**RECORDS SHOWN**
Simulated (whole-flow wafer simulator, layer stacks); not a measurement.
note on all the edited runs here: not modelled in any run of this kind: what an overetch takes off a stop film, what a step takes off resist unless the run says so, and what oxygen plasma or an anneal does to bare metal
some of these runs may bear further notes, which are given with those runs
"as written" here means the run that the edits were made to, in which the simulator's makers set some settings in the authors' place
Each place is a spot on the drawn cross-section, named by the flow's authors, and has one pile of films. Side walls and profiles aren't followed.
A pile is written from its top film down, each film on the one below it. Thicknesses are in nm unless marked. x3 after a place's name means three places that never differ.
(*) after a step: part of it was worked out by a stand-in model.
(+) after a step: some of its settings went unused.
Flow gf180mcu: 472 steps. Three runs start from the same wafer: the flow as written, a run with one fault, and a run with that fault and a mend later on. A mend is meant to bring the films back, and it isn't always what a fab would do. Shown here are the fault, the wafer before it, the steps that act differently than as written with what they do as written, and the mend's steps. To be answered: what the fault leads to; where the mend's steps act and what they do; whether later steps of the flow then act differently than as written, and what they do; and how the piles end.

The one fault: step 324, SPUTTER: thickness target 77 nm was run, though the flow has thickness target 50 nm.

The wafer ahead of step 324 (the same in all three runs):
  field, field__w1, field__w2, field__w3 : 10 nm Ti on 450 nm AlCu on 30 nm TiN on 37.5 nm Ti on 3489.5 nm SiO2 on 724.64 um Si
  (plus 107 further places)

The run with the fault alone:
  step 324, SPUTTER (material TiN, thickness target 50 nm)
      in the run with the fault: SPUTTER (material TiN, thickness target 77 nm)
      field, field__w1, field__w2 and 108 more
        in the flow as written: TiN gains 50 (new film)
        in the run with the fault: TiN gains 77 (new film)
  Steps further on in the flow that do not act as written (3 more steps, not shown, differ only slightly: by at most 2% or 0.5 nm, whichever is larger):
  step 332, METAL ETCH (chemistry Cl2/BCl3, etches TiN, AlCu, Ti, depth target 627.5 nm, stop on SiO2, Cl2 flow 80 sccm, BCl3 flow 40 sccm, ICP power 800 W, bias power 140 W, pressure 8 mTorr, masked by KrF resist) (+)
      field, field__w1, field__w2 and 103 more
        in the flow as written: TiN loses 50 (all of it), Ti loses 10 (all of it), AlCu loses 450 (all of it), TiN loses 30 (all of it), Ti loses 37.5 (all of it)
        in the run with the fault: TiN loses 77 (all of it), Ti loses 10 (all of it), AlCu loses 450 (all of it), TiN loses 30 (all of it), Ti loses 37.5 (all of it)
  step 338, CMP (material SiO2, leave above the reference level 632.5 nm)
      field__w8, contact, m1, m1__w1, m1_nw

**ASSIGNED TASK**
Since only part of the listing is wanted, copy exactly the lines from the one holding "the authors' place" to the one holding "Steps further on", both included.

**EXERCISE RESULT**
"as written" here means the run that the edits were made to, in which the simulator's makers set some settings in the authors' place
Each place is a spot on the drawn cross-section, named by the flow's authors, and has one pile of films. Side walls and profiles aren't followed.
A pile is written from its top film down, each film on the one below it. Thicknesses are in nm unless marked. x3 after a place's name means three places that never differ.
(*) after a step: part of it was worked out by a stand-in model.
(+) after a step: some of its settings went unused.
Flow gf180mcu: 472 steps. Three runs start from the same wafer: the flow as written, a run with one fault, and a run with that fault and a mend later on. A mend is meant to bring the films back, and it isn't always what a fab would do. Shown here are the fault, the wafer before it, the steps that act differently than as written with what they do as written, and the mend's steps. To be answered: what the fault leads to; where the mend's steps act and what they do; whether later steps of the flow then act differently than as written, and what they do; and how the piles end.

The one fault: step 324, SPUTTER: thickness target 77 nm was run, though the flow has thickness target 50 nm.

The wafer ahead of step 324 (the same in all three runs):
  field, field__w1, field__w2, field__w3 : 10 nm Ti on 450 nm AlCu on 30 nm TiN on 37.5 nm Ti on 3489.5 nm SiO2 on 724.64 um Si
  (plus 107 further places)

The run with the fault alone:
  step 324, SPUTTER (material TiN, thickness target 50 nm)
      in the run with the fault: SPUTTER (material TiN, thickness target 77 nm)
      field, field__w1, field__w2 and 108 more
        in the flow as written: TiN gains 50 (new film)
        in the run with the fault: TiN gains 77 (new film)
  Steps further on in the flow that do not act as written (3 more steps, not shown, differ only slightly: by at most 2% or 0.5 nm, whichever is larger):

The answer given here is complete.